> [Dataset entries]:
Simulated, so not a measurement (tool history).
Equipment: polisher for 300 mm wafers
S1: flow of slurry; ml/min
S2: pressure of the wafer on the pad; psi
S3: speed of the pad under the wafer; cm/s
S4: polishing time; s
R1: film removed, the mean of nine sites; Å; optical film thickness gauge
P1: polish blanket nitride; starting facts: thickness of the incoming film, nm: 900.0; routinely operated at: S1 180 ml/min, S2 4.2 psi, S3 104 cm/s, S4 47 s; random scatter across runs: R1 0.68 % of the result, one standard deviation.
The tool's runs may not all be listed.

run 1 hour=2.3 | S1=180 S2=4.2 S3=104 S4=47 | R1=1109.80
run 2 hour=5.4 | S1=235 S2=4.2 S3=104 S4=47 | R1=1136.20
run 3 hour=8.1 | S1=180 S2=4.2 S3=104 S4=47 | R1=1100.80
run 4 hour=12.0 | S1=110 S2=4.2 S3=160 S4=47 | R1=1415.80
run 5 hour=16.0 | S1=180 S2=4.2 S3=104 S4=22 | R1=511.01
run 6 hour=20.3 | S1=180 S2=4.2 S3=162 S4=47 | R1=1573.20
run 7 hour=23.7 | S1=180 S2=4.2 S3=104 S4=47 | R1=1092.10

> [Work task]: All that is needed is the opening run of the data, given again exactly: please include every line from the first through the line with "S4: polishing time; s", both ends kept.

> [Exercise result]:
Simulated, so not a measurement (tool history).
Equipment: polisher for 300 mm wafers
S1: flow of slurry; ml/min
S2: pressure of the wafer on the pad; psi
S3: speed of the pad under the wafer; cm/s
S4: polishing time; s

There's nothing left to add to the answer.